**Data:**
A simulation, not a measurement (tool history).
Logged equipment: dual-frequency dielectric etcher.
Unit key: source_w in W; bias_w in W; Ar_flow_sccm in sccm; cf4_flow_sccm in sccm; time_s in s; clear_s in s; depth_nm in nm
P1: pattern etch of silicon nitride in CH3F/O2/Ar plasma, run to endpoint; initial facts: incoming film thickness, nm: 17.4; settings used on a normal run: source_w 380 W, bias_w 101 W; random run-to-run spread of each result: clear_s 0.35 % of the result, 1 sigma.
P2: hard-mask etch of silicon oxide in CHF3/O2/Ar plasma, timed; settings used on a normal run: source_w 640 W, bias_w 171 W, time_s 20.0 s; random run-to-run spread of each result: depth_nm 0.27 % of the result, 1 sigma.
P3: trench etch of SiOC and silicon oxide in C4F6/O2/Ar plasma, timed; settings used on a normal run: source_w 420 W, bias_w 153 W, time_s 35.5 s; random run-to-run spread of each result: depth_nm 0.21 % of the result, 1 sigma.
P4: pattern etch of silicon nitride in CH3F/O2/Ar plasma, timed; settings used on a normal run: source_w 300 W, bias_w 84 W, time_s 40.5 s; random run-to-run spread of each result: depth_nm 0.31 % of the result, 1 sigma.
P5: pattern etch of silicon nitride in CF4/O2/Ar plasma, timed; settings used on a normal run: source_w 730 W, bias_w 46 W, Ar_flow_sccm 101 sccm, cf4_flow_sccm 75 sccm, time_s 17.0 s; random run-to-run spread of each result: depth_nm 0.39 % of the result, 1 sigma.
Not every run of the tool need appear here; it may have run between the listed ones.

**Exercise:** From the first line of the data above to the line containing "P5: pattern etch", repeat everything exactly and add nothing.

**Solution:**
A simulation, not a measurement (tool history).
Logged equipment: dual-frequency dielectric etcher.
Unit key: source_w in W; bias_w in W; Ar_flow_sccm in sccm; cf4_flow_sccm in sccm; time_s in s; clear_s in s; depth_nm in nm
P1: pattern etch of silicon nitride in CH3F/O2/Ar plasma, run to endpoint; initial facts: incoming film thickness, nm: 17.4; settings used on a normal run: source_w 380 W, bias_w 101 W; random run-to-run spread of each result: clear_s 0.35 % of the result, 1 sigma.
P2: hard-mask etch of silicon oxide in CHF3/O2/Ar plasma, timed; settings used on a normal run: source_w 640 W, bias_w 171 W, time_s 20.0 s; random run-to-run spread of each result: depth_nm 0.27 % of the result, 1 sigma.
P3: trench etch of SiOC and silicon oxide in C4F6/O2/Ar plasma, timed; settings used on a normal run: source_w 420 W, bias_w 153 W, time_s 35.5 s; random run-to-run spread of each result: depth_nm 0.21 % of the result, 1 sigma.
P4: pattern etch of silicon nitride in CH3F/O2/Ar plasma, timed; settings used on a normal run: source_w 300 W, bias_w 84 W, time_s 40.5 s; random run-to-run spread of each result: depth_nm 0.31 % of the result, 1 sigma.
P5: pattern etch of silicon nitride in CF4/O2/Ar plasma, timed; settings used on a normal run: source_w 730 W, bias_w 46 W, Ar_flow_sccm 101 sccm, cf4_flow_sccm 75 sccm, time_s 17.0 s; random run-to-run spread of each result: depth_nm 0.39 % of the result, 1 sigma.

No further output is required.